======== Listed records ========

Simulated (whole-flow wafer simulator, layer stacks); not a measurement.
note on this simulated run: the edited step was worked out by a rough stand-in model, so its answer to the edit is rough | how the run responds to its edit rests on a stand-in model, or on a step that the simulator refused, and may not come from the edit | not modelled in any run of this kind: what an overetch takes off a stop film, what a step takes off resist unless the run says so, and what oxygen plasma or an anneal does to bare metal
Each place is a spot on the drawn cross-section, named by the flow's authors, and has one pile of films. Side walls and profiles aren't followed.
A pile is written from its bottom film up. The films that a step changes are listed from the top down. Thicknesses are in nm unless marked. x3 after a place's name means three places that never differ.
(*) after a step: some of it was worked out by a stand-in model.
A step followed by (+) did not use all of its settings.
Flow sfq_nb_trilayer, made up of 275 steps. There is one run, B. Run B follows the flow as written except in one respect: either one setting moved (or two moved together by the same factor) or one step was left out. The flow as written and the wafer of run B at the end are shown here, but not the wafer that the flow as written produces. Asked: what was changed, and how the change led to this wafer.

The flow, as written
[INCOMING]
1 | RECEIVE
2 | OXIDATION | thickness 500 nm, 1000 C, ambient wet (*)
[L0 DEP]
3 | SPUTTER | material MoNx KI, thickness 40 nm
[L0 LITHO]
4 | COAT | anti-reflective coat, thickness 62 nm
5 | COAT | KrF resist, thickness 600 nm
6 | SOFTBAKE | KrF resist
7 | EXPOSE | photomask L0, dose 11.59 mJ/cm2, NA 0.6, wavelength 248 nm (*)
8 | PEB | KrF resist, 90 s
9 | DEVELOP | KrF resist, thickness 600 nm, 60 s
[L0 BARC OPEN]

========

> Brief
Each record above should be output again exactly.

> Answer space
Simulated (whole-flow wafer simulator, layer stacks); not a measurement.
note on this simulated run: the edited step was worked out by a rough stand-in model, so its answer to the edit is rough | how the run responds to its edit rests on a stand-in model, or on a step that the simulator refused, and may not come from the edit | not modelled in any run of this kind: what an overetch takes off a stop film, what a step takes off resist unless the run says so, and what oxygen plasma or an anneal does to bare metal
Each place is a spot on the drawn cross-section, named by the flow's authors, and has one pile of films. Side walls and profiles aren't followed.
A pile is written from its bottom film up. The films that a step changes are listed from the top down. Thicknesses are in nm unless marked. x3 after a place's name means three places that never differ.
(*) after a step: some of it was worked out by a stand-in model.
A step followed by (+) did not use all of its settings.
Flow sfq_nb_trilayer, made up of 275 steps. There is one run, B. Run B follows the flow as written except in one respect: either one setting moved (or two moved together by the same factor) or one step was left out. The flow as written and the wafer of run B at the end are shown here, but not the wafer that the flow as written produces. Asked: what was changed, and how the change led to this wafer.

The flow, as written
[INCOMING]
1 | RECEIVE
2 | OXIDATION | thickness 500 nm, 1000 C, ambient wet (*)
[L0 DEP]
3 | SPUTTER | material MoNx KI, thickness 40 nm
[L0 LITHO]
4 | COAT | anti-reflective coat, thickness 62 nm
5 | COAT | KrF resist, thickness 600 nm
6 | SOFTBAKE | KrF resist
7 | EXPOSE | photomask L0, dose 11.59 mJ/cm2, NA 0.6, wavelength 248 nm (*)
8 | PEB | KrF resist, 90 s
9 | DEVELOP | KrF resist, thickness 600 nm, 60 s
[L0 BARC OPEN]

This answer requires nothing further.